--

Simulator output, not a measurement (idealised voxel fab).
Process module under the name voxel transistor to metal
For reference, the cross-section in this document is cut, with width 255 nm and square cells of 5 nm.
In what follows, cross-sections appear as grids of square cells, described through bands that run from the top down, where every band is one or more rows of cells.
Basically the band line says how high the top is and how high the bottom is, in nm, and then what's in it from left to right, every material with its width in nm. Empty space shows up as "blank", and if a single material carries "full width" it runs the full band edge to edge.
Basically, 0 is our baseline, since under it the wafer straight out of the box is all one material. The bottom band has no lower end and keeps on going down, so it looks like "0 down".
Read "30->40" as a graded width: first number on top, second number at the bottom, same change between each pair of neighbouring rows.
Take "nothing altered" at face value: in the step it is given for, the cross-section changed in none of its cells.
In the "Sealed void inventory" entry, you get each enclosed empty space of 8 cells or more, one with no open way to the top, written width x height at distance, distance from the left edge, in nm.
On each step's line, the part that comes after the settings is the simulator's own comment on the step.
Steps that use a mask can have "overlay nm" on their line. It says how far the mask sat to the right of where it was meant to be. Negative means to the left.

--

▸ **Required action**
Down to the last line, reproduce the entries above precisely.

▸ **Response**
Simulator output, not a measurement (idealised voxel fab).
Process module under the name voxel transistor to metal
For reference, the cross-section in this document is cut, with width 255 nm and square cells of 5 nm.
In what follows, cross-sections appear as grids of square cells, described through bands that run from the top down, where every band is one or more rows of cells.
Basically the band line says how high the top is and how high the bottom is, in nm, and then what's in it from left to right, every material with its width in nm. Empty space shows up as "blank", and if a single material carries "full width" it runs the full band edge to edge.
Basically, 0 is our baseline, since under it the wafer straight out of the box is all one material. The bottom band has no lower end and keeps on going down, so it looks like "0 down".
Read "30->40" as a graded width: first number on top, second number at the bottom, same change between each pair of neighbouring rows.
Take "nothing altered" at face value: in the step it is given for, the cross-section changed in none of its cells.
In the "Sealed void inventory" entry, you get each enclosed empty space of 8 cells or more, one with no open way to the top, written width x height at distance, distance from the left edge, in nm.
On each step's line, the part that comes after the settings is the simulator's own comment on the step.
Steps that use a mask can have "overlay nm" on their line. It says how far the mask sat to the right of where it was meant to be. Negative means to the left.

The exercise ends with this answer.